============================================================
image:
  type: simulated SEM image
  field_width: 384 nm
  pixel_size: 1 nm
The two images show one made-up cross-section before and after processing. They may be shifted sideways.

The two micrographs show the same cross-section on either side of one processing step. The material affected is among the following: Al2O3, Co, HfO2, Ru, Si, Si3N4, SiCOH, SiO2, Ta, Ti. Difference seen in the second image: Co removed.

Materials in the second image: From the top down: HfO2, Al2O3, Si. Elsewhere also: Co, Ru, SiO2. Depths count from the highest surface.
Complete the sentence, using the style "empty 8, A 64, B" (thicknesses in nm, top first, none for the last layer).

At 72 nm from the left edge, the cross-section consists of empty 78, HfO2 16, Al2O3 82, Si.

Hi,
============================================================

Work instruction: Retype the entries word for word.

Exercise answer:
image:
  type: simulated SEM image
  field_width: 384 nm
  pixel_size: 1 nm
The two images show one made-up cross-section before and after processing. They may be shifted sideways.

The two micrographs show the same cross-section on either side of one processing step. The material affected is among the following: Al2O3, Co, HfO2, Ru, Si, Si3N4, SiCOH, SiO2, Ta, Ti. Difference seen in the second image: Co removed.

Materials in the second image: From the top down: HfO2, Al2O3, Si. Elsewhere also: Co, Ru, SiO2. Depths count from the highest surface.
Complete the sentence, using the style "empty 8, A 64, B" (thicknesses in nm, top first, none for the last layer).

At 72 nm from the left edge, the cross-section consists of empty 78, HfO2 16, Al2O3 82, Si.

Hi,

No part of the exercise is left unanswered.